ASSIGNMENT
Repeat the listing below word for word, leaving nothing out.

RECORD SET

_ _ _ _ _

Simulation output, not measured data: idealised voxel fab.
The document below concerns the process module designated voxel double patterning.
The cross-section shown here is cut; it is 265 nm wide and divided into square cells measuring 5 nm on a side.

_ _ _ _ _

EXERCISE OUTPUT
Simulation output, not measured data: idealised voxel fab.
The document below concerns the process module designated voxel double patterning.
The cross-section shown here is cut; it is 265 nm wide and divided into square cells measuring 5 nm on a side.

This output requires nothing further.